BRIEF: Please reproduce exactly the lines that begin the listing below, up to and including the line where "Flow sfq_nb_trilayer, made" occurs.

┌────────

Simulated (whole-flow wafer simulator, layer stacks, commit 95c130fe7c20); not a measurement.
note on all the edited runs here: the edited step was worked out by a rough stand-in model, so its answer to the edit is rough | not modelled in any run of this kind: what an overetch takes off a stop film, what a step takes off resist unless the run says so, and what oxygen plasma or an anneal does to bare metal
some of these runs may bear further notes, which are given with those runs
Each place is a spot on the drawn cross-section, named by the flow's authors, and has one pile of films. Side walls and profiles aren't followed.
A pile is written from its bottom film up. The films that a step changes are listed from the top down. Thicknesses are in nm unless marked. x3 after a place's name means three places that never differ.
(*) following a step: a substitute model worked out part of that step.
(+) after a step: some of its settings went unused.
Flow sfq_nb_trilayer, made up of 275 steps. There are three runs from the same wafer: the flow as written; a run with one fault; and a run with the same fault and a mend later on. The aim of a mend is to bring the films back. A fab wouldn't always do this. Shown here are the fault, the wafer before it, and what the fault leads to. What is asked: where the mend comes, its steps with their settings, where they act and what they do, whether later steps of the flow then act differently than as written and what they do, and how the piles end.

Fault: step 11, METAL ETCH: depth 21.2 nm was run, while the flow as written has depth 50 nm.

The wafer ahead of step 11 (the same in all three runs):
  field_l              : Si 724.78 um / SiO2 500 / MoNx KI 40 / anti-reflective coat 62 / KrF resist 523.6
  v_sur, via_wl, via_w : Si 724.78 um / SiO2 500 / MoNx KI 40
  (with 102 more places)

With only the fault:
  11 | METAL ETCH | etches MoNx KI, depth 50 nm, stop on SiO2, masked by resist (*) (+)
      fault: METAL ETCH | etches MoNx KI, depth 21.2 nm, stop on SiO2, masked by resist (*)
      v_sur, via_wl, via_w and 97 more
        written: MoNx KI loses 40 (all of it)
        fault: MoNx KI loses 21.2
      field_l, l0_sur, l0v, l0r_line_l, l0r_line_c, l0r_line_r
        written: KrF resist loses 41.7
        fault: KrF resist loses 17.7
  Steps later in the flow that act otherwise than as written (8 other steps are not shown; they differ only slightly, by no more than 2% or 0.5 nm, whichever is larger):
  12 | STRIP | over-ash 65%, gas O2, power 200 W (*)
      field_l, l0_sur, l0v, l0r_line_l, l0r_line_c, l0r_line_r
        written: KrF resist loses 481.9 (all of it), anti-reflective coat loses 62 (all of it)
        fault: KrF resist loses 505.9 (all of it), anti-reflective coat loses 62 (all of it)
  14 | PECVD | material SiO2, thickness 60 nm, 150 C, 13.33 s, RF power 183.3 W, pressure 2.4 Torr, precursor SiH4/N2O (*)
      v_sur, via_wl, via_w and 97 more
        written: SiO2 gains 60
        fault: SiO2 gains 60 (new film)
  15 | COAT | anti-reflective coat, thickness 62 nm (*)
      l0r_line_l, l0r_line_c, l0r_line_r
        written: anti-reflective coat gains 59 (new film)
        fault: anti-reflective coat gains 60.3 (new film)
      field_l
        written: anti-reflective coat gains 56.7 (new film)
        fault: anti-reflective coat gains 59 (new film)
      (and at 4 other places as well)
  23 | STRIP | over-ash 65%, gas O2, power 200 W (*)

└────────

ANSWER SPACE:
Simulated (whole-flow wafer simulator, layer stacks, commit 95c130fe7c20); not a measurement.
note on all the edited runs here: the edited step was worked out by a rough stand-in model, so its answer to the edit is rough | not modelled in any run of this kind: what an overetch takes off a stop film, what a step takes off resist unless the run says so, and what oxygen plasma or an anneal does to bare metal
some of these runs may bear further notes, which are given with those runs
Each place is a spot on the drawn cross-section, named by the flow's authors, and has one pile of films. Side walls and profiles aren't followed.
A pile is written from its bottom film up. The films that a step changes are listed from the top down. Thicknesses are in nm unless marked. x3 after a place's name means three places that never differ.
(*) following a step: a substitute model worked out part of that step.
(+) after a step: some of its settings went unused.
Flow sfq_nb_trilayer, made up of 275 steps. There are three runs from the same wafer: the flow as written; a run with one fault; and a run with the same fault and a mend later on. The aim of a mend is to bring the films back. A fab wouldn't always do this. Shown here are the fault, the wafer before it, and what the fault leads to. What is asked: where the mend comes, its steps with their settings, where they act and what they do, whether later steps of the flow then act differently than as written and what they do, and how the piles end.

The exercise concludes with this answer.